[SOURCE INFORMATION — start]
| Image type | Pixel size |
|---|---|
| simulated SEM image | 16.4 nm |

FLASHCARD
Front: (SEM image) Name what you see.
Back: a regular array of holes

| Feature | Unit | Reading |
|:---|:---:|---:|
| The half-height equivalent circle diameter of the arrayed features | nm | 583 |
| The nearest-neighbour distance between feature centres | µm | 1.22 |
[SOURCE INFORMATION — finish]

Set down each record above without changing a single word.

| Image type | Pixel size |
|---|---|
| simulated SEM image | 16.4 nm |

FLASHCARD
Front: (SEM image) Name what you see.
Back: a regular array of holes

| Feature | Unit | Reading |
|:---|:---:|---:|
| The half-height equivalent circle diameter of the arrayed features | nm | 583 |
| The nearest-neighbour distance between feature centres | µm | 1.22 |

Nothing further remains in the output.